━━━ SOURCE DATA ━━━

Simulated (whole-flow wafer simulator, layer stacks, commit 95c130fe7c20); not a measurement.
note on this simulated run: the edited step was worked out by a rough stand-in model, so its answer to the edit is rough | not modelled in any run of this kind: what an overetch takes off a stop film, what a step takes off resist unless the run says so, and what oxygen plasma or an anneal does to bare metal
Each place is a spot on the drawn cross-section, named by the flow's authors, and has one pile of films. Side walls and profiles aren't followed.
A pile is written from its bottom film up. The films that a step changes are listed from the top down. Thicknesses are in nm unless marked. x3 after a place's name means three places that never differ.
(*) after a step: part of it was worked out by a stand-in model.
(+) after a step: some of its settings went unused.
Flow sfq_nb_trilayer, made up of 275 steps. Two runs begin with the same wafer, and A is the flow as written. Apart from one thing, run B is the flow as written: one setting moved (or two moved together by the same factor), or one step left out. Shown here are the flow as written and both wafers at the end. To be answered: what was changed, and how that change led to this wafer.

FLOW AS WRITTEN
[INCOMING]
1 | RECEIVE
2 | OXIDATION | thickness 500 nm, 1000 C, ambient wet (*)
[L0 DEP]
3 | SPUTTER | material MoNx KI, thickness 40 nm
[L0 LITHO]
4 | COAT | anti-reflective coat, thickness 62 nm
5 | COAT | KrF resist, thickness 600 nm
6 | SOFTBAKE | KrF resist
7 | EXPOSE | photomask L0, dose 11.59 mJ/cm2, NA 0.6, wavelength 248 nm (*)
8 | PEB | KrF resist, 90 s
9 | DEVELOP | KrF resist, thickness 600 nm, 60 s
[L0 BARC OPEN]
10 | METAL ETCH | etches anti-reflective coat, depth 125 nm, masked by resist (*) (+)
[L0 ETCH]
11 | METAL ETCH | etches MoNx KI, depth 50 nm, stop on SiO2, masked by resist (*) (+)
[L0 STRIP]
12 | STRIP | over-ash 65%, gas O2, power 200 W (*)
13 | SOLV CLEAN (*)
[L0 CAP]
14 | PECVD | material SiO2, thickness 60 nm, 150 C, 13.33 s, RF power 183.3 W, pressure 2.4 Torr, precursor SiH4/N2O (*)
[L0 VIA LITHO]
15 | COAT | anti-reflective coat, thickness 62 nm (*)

━━━

Go through the records from the first line and copy each one exactly, ending after the line that contains "(+) after a". Give nothing else.

Simulated (whole-flow wafer simulator, layer stacks, commit 95c130fe7c20); not a measurement.
note on this simulated run: the edited step was worked out by a rough stand-in model, so its answer to the edit is rough | not modelled in any run of this kind: what an overetch takes off a stop film, what a step takes off resist unless the run says so, and what oxygen plasma or an anneal does to bare metal
Each place is a spot on the drawn cross-section, named by the flow's authors, and has one pile of films. Side walls and profiles aren't followed.
A pile is written from its bottom film up. The films that a step changes are listed from the top down. Thicknesses are in nm unless marked. x3 after a place's name means three places that never differ.
(*) after a step: part of it was worked out by a stand-in model.
(+) after a step: some of its settings went unused.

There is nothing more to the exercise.